Data START

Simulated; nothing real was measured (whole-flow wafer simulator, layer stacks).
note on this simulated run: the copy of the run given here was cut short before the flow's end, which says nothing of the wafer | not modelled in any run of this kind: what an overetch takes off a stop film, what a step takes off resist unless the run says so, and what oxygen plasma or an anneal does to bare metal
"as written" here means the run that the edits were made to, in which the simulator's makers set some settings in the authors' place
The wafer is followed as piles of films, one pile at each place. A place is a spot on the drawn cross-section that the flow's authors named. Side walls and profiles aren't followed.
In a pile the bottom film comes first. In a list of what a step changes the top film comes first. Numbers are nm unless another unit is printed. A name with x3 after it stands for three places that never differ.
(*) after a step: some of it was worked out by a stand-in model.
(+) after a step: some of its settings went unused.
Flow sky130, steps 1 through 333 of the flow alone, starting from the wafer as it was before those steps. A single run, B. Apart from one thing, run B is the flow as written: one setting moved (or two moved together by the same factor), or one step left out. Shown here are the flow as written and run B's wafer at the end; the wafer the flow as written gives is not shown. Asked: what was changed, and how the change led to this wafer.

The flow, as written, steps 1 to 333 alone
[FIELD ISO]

Data END

**Task item:** In full and without change, transcribe the data above.

**Response box:**
Simulated; nothing real was measured (whole-flow wafer simulator, layer stacks).
note on this simulated run: the copy of the run given here was cut short before the flow's end, which says nothing of the wafer | not modelled in any run of this kind: what an overetch takes off a stop film, what a step takes off resist unless the run says so, and what oxygen plasma or an anneal does to bare metal
"as written" here means the run that the edits were made to, in which the simulator's makers set some settings in the authors' place
The wafer is followed as piles of films, one pile at each place. A place is a spot on the drawn cross-section that the flow's authors named. Side walls and profiles aren't followed.
In a pile the bottom film comes first. In a list of what a step changes the top film comes first. Numbers are nm unless another unit is printed. A name with x3 after it stands for three places that never differ.
(*) after a step: some of it was worked out by a stand-in model.
(+) after a step: some of its settings went unused.
Flow sky130, steps 1 through 333 of the flow alone, starting from the wafer as it was before those steps. A single run, B. Apart from one thing, run B is the flow as written: one setting moved (or two moved together by the same factor), or one step left out. Shown here are the flow as written and run B's wafer at the end; the wafer the flow as written gives is not shown. Asked: what was changed, and how the change led to this wafer.

The flow, as written, steps 1 to 333 alone
[FIELD ISO]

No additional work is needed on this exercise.